Assignment: Write out the entries below exactly. End with the line that contains "Sure, here you".

☆ ☆ ☆ ☆ ☆ ☆ ☆

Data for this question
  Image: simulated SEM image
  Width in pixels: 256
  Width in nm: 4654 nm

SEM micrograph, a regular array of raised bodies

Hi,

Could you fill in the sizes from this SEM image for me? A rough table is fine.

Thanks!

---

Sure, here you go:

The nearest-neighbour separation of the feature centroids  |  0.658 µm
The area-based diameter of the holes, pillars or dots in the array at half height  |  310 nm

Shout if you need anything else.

☆ ☆ ☆ ☆ ☆ ☆ ☆

Written solution:
Data for this question
  Image: simulated SEM image
  Width in pixels: 256
  Width in nm: 4654 nm

SEM micrograph, a regular array of raised bodies

Hi,

Could you fill in the sizes from this SEM image for me? A rough table is fine.

Thanks!

---

Sure, here you go:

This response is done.